Could you reproduce, from the records below, everything from the line with "A sampling plan" down to the line with "THE FAULTS, as the simulator had put them in", keeping both of those lines and changing nothing?

### Supplied entries ###

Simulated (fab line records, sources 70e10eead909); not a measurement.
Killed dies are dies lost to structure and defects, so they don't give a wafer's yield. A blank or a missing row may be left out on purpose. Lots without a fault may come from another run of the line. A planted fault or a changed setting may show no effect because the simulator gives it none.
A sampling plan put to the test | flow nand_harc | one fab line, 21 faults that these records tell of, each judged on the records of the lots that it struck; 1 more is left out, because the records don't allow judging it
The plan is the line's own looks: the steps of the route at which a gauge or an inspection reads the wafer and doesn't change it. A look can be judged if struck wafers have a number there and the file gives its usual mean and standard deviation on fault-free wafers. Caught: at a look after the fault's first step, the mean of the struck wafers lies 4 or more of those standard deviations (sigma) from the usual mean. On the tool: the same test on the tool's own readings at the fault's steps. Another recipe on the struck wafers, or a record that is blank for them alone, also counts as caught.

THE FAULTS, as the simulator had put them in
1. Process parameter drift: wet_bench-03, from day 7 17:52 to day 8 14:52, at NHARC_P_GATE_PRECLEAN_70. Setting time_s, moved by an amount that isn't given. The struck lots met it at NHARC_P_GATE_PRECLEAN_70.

###

Exercise output |
A sampling plan put to the test | flow nand_harc | one fab line, 21 faults that these records tell of, each judged on the records of the lots that it struck; 1 more is left out, because the records don't allow judging it
The plan is the line's own looks: the steps of the route at which a gauge or an inspection reads the wafer and doesn't change it. A look can be judged if struck wafers have a number there and the file gives its usual mean and standard deviation on fault-free wafers. Caught: at a look after the fault's first step, the mean of the struck wafers lies 4 or more of those standard deviations (sigma) from the usual mean. On the tool: the same test on the tool's own readings at the fault's steps. Another recipe on the struck wafers, or a record that is blank for them alone, also counts as caught.

THE FAULTS, as the simulator had put them in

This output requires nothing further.